STORED DATA:
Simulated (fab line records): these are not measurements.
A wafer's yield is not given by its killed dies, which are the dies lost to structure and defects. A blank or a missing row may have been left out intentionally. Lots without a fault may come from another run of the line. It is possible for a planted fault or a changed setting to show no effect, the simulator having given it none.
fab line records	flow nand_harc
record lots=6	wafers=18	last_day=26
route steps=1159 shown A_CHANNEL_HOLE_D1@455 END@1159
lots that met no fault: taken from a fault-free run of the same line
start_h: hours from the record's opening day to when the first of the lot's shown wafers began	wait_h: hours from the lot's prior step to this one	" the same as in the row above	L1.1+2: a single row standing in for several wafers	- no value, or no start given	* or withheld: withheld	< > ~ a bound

WORK TASK:
From the first line to the last, restate the data above exactly.

YOUR SOLUTION:
Simulated (fab line records): these are not measurements.
A wafer's yield is not given by its killed dies, which are the dies lost to structure and defects. A blank or a missing row may have been left out intentionally. Lots without a fault may come from another run of the line. It is possible for a planted fault or a changed setting to show no effect, the simulator having given it none.
fab line records	flow nand_harc
record lots=6	wafers=18	last_day=26
route steps=1159 shown A_CHANNEL_HOLE_D1@455 END@1159
lots that met no fault: taken from a fault-free run of the same line
start_h: hours from the record's opening day to when the first of the lot's shown wafers began	wait_h: hours from the lot's prior step to this one	" the same as in the row above	L1.1+2: a single row standing in for several wafers	- no value, or no start given	* or withheld: withheld	< > ~ a bound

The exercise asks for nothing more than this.